========================

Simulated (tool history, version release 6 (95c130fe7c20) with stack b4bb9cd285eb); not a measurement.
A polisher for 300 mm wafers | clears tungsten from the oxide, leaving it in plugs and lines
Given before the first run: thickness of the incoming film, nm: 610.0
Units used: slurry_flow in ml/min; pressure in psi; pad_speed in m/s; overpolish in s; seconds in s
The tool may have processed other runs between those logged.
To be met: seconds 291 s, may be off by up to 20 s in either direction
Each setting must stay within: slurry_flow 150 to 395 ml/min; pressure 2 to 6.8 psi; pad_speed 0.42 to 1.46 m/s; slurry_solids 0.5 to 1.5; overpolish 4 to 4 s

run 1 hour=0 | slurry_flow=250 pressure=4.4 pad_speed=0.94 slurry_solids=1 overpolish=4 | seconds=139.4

========================

Activity: Return every line of the material exactly.

Task answer:
Simulated (tool history, version release 6 (95c130fe7c20) with stack b4bb9cd285eb); not a measurement.
A polisher for 300 mm wafers | clears tungsten from the oxide, leaving it in plugs and lines
Given before the first run: thickness of the incoming film, nm: 610.0
Units used: slurry_flow in ml/min; pressure in psi; pad_speed in m/s; overpolish in s; seconds in s
The tool may have processed other runs between those logged.
To be met: seconds 291 s, may be off by up to 20 s in either direction
Each setting must stay within: slurry_flow 150 to 395 ml/min; pressure 2 to 6.8 psi; pad_speed 0.42 to 1.46 m/s; slurry_solids 0.5 to 1.5; overpolish 4 to 4 s

run 1 hour=0 | slurry_flow=250 pressure=4.4 pad_speed=0.94 slurry_solids=1 overpolish=4 | seconds=139.4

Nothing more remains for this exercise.